# [Work item]
Please transcribe the entries below without omitting a single character.

# [Excerpted data]
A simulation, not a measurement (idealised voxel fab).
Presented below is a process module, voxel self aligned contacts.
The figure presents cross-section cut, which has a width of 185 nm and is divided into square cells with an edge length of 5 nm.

# [Written reply]
A simulation, not a measurement (idealised voxel fab).
Presented below is a process module, voxel self aligned contacts.
The figure presents cross-section cut, which has a width of 185 nm and is divided into square cells with an edge length of 5 nm.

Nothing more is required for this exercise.